● **Work order**: Give all of the records again. Match them exactly.

**** Given information ****

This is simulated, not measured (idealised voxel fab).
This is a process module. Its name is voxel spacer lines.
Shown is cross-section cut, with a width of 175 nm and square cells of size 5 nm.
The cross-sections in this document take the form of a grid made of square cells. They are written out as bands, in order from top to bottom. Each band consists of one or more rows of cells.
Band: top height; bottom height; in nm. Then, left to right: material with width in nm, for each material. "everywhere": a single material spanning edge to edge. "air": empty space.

****

● **Exercise response**:
This is simulated, not measured (idealised voxel fab).
This is a process module. Its name is voxel spacer lines.
Shown is cross-section cut, with a width of 175 nm and square cells of size 5 nm.
The cross-sections in this document take the form of a grid made of square cells. They are written out as bands, in order from top to bottom. Each band consists of one or more rows of cells.
Band: top height; bottom height; in nm. Then, left to right: material with width in nm, for each material. "everywhere": a single material spanning edge to edge. "air": empty space.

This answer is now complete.